Word for word, restate every entry shown below.

■ **Supplied data**:

■ ■ ■ ■

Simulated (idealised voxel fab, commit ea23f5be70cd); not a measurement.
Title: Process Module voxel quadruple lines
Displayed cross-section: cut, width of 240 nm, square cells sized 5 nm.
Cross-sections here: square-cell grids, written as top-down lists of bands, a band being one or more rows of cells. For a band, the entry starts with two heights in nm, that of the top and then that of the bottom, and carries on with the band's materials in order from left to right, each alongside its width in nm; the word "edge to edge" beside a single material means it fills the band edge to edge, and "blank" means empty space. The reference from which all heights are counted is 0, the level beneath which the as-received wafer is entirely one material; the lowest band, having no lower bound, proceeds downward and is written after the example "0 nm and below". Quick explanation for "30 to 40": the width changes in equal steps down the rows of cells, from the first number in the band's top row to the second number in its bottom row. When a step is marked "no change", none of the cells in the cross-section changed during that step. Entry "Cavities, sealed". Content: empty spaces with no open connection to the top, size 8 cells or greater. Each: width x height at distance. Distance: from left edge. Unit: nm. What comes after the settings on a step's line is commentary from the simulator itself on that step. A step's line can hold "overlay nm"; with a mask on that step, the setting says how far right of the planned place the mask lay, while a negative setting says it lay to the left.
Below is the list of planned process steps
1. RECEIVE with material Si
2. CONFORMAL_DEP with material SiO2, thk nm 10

■ ■ ■ ■

■ **Written reply**:
Simulated (idealised voxel fab, commit ea23f5be70cd); not a measurement.
Title: Process Module voxel quadruple lines
Displayed cross-section: cut, width of 240 nm, square cells sized 5 nm.
Cross-sections here: square-cell grids, written as top-down lists of bands, a band being one or more rows of cells. For a band, the entry starts with two heights in nm, that of the top and then that of the bottom, and carries on with the band's materials in order from left to right, each alongside its width in nm; the word "edge to edge" beside a single material means it fills the band edge to edge, and "blank" means empty space. The reference from which all heights are counted is 0, the level beneath which the as-received wafer is entirely one material; the lowest band, having no lower bound, proceeds downward and is written after the example "0 nm and below". Quick explanation for "30 to 40": the width changes in equal steps down the rows of cells, from the first number in the band's top row to the second number in its bottom row. When a step is marked "no change", none of the cells in the cross-section changed during that step. Entry "Cavities, sealed". Content: empty spaces with no open connection to the top, size 8 cells or greater. Each: width x height at distance. Distance: from left edge. Unit: nm. What comes after the settings on a step's line is commentary from the simulator itself on that step. A step's line can hold "overlay nm"; with a mask on that step, the setting says how far right of the planned place the mask lay, while a negative setting says it lay to the left.
Below is the list of planned process steps
1. RECEIVE with material Si
2. CONFORMAL_DEP with material SiO2, thk nm 10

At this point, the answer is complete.